● Dataset entries
[Start of section]

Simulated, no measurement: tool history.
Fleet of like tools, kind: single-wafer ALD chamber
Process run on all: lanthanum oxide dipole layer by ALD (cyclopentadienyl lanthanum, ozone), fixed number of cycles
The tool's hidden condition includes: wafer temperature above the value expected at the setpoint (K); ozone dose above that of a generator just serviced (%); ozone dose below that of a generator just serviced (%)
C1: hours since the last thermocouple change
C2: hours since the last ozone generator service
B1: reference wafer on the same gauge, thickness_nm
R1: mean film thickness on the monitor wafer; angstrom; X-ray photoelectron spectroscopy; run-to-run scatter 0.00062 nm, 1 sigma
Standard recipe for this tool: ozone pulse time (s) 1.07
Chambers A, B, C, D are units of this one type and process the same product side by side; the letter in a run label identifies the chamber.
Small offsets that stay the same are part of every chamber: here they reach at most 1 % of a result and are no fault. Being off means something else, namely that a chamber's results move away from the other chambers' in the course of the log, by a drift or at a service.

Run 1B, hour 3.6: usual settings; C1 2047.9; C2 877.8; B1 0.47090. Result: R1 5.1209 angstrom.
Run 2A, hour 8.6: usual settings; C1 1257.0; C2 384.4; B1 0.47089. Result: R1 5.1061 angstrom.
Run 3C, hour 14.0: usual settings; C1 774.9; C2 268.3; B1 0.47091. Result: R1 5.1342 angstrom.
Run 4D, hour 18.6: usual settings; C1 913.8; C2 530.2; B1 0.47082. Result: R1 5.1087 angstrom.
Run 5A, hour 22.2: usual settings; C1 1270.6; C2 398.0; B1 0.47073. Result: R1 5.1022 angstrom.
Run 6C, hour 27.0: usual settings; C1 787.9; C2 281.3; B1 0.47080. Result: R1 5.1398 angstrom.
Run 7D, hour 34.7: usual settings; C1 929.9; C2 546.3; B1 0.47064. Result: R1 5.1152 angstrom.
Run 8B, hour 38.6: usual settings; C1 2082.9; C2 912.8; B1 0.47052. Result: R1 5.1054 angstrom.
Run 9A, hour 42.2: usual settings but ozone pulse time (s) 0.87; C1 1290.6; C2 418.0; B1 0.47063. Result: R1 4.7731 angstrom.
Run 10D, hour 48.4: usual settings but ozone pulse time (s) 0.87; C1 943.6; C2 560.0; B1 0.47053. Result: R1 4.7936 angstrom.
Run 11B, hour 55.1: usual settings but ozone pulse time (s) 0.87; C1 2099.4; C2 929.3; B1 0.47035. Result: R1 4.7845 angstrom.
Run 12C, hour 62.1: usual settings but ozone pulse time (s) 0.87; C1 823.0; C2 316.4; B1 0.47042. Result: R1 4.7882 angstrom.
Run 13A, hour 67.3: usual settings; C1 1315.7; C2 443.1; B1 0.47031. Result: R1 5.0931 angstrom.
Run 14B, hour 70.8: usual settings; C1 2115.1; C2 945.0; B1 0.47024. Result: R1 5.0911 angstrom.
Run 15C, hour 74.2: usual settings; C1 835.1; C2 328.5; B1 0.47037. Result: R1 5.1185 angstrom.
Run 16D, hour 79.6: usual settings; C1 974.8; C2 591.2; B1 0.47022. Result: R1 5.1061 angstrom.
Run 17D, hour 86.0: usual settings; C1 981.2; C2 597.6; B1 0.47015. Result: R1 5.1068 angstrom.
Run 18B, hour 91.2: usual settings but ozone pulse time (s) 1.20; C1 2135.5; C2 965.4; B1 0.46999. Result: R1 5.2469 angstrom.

[End of section]

Everything starting at the line containing "Run 9A, hour" and ending at the line containing "Run 13A, hour" in the records above should be repeated exactly, and only that.

Run 9A, hour 42.2: usual settings but ozone pulse time (s) 0.87; C1 1290.6; C2 418.0; B1 0.47063. Result: R1 4.7731 angstrom.
Run 10D, hour 48.4: usual settings but ozone pulse time (s) 0.87; C1 943.6; C2 560.0; B1 0.47053. Result: R1 4.7936 angstrom.
Run 11B, hour 55.1: usual settings but ozone pulse time (s) 0.87; C1 2099.4; C2 929.3; B1 0.47035. Result: R1 4.7845 angstrom.
Run 12C, hour 62.1: usual settings but ozone pulse time (s) 0.87; C1 823.0; C2 316.4; B1 0.47042. Result: R1 4.7882 angstrom.
Run 13A, hour 67.3: usual settings; C1 1315.7; C2 443.1; B1 0.47031. Result: R1 5.0931 angstrom.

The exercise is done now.